Assignment
Emit an exact copy of the lines running from the start of the records to the line containing "(+) after a", both included.

*** Input data
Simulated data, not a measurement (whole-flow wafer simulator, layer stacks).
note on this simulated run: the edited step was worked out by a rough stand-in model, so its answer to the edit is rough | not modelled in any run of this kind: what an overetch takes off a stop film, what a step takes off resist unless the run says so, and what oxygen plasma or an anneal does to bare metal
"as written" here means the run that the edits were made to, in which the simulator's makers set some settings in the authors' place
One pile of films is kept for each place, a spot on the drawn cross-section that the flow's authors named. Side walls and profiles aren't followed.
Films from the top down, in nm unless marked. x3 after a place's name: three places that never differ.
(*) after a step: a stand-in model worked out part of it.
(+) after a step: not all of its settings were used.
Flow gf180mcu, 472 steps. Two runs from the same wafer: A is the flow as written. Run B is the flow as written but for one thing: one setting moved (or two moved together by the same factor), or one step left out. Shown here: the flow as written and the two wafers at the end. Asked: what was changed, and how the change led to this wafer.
******

Solution
Simulated data, not a measurement (whole-flow wafer simulator, layer stacks).
note on this simulated run: the edited step was worked out by a rough stand-in model, so its answer to the edit is rough | not modelled in any run of this kind: what an overetch takes off a stop film, what a step takes off resist unless the run says so, and what oxygen plasma or an anneal does to bare metal
"as written" here means the run that the edits were made to, in which the simulator's makers set some settings in the authors' place
One pile of films is kept for each place, a spot on the drawn cross-section that the flow's authors named. Side walls and profiles aren't followed.
Films from the top down, in nm unless marked. x3 after a place's name: three places that never differ.
(*) after a step: a stand-in model worked out part of it.
(+) after a step: not all of its settings were used.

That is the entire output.